#### Assigned task
Begin with the first line of the listing and quote every line through the one containing "Height 0 is"; give only those lines.

#### Supplied material
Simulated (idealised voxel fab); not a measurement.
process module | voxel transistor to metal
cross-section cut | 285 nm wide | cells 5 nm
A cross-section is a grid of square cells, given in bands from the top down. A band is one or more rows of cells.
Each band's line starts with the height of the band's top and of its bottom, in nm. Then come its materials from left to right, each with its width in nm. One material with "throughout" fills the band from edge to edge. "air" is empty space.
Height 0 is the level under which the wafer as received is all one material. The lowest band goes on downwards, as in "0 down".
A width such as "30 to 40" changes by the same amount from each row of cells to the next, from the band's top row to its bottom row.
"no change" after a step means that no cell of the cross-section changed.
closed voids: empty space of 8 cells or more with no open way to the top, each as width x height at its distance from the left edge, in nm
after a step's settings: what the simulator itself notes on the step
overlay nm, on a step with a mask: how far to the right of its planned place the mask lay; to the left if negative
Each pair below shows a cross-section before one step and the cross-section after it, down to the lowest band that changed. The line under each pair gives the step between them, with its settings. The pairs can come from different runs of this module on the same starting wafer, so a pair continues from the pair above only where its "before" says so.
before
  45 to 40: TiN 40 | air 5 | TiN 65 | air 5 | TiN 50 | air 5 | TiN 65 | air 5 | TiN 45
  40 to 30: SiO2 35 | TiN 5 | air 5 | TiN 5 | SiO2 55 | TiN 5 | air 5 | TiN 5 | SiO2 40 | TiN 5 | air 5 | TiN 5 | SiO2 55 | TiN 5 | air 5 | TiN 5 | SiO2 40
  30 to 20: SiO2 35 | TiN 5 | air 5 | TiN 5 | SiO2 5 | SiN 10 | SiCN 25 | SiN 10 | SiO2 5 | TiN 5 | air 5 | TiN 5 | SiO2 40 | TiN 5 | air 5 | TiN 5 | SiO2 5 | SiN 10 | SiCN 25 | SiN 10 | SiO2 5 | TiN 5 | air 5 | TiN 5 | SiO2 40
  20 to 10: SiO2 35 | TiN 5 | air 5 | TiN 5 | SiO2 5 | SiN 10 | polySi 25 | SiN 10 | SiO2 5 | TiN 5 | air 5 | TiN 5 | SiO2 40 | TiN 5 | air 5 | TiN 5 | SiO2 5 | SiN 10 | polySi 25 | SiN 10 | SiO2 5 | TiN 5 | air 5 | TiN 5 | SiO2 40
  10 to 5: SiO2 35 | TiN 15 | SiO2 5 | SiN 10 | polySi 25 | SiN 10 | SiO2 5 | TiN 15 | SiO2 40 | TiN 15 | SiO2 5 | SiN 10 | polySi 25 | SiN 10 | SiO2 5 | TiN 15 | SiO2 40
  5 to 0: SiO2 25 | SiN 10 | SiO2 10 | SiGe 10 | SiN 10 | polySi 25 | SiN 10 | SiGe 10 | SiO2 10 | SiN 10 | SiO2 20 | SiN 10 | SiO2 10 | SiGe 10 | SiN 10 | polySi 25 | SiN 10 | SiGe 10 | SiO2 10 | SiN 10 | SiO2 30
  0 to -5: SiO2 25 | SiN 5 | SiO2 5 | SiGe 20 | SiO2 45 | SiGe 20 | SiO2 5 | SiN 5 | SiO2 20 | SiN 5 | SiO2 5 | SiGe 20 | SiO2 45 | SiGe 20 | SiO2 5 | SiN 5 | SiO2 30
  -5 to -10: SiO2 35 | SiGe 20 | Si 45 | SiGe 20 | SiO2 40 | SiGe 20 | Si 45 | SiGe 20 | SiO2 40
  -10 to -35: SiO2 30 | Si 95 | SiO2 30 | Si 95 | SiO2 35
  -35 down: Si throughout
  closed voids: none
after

#### Exercise result
Simulated (idealised voxel fab); not a measurement.
process module | voxel transistor to metal
cross-section cut | 285 nm wide | cells 5 nm
A cross-section is a grid of square cells, given in bands from the top down. A band is one or more rows of cells.
Each band's line starts with the height of the band's top and of its bottom, in nm. Then come its materials from left to right, each with its width in nm. One material with "throughout" fills the band from edge to edge. "air" is empty space.
Height 0 is the level under which the wafer as received is all one material. The lowest band goes on downwards, as in "0 down".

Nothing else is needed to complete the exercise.